* [Work instruction]:
Transcribe exactly the span of lines that begins the records and ends with the line holding "Could you look", both boundary lines included.

* [Records supplied]:
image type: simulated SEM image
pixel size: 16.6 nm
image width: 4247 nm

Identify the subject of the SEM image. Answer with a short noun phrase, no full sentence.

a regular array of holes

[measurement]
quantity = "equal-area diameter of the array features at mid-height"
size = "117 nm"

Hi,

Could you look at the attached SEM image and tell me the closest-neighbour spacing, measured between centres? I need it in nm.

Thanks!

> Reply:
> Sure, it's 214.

* [Exercise output]:
image type: simulated SEM image
pixel size: 16.6 nm
image width: 4247 nm

Identify the subject of the SEM image. Answer with a short noun phrase, no full sentence.

a regular array of holes

[measurement]
quantity = "equal-area diameter of the array features at mid-height"
size = "117 nm"

Hi,

Could you look at the attached SEM image and tell me the closest-neighbour spacing, measured between centres? I need it in nm.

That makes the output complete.